[Given records Boundary: Start]

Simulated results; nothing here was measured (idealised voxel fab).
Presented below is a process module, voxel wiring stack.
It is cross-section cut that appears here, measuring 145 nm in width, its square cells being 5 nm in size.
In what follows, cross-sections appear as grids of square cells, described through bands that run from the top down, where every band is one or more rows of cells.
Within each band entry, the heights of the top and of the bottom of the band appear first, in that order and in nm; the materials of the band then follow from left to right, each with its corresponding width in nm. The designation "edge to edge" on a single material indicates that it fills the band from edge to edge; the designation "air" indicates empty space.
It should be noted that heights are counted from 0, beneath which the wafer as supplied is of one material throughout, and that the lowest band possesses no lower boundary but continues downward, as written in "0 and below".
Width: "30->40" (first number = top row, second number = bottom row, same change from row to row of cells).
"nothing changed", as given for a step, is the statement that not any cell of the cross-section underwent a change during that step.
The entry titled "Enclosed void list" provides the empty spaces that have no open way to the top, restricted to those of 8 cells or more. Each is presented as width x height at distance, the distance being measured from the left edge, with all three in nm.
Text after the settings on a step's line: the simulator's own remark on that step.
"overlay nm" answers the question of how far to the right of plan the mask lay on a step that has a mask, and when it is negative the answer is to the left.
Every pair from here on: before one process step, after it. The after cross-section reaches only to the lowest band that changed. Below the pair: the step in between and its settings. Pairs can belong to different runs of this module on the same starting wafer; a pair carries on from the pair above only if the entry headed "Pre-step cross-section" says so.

[Given records Boundary: End]

■ Work order:
Word for word, transcribe all of the material.

■ Exercise answer:
Simulated results; nothing here was measured (idealised voxel fab).
Presented below is a process module, voxel wiring stack.
It is cross-section cut that appears here, measuring 145 nm in width, its square cells being 5 nm in size.
In what follows, cross-sections appear as grids of square cells, described through bands that run from the top down, where every band is one or more rows of cells.
Within each band entry, the heights of the top and of the bottom of the band appear first, in that order and in nm; the materials of the band then follow from left to right, each with its corresponding width in nm. The designation "edge to edge" on a single material indicates that it fills the band from edge to edge; the designation "air" indicates empty space.
It should be noted that heights are counted from 0, beneath which the wafer as supplied is of one material throughout, and that the lowest band possesses no lower boundary but continues downward, as written in "0 and below".
Width: "30->40" (first number = top row, second number = bottom row, same change from row to row of cells).
"nothing changed", as given for a step, is the statement that not any cell of the cross-section underwent a change during that step.
The entry titled "Enclosed void list" provides the empty spaces that have no open way to the top, restricted to those of 8 cells or more. Each is presented as width x height at distance, the distance being measured from the left edge, with all three in nm.
Text after the settings on a step's line: the simulator's own remark on that step.
"overlay nm" answers the question of how far to the right of plan the mask lay on a step that has a mask, and when it is negative the answer is to the left.
Every pair from here on: before one process step, after it. The after cross-section reaches only to the lowest band that changed. Below the pair: the step in between and its settings. Pairs can belong to different runs of this module on the same starting wafer; a pair carries on from the pair above only if the entry headed "Pre-step cross-section" says so.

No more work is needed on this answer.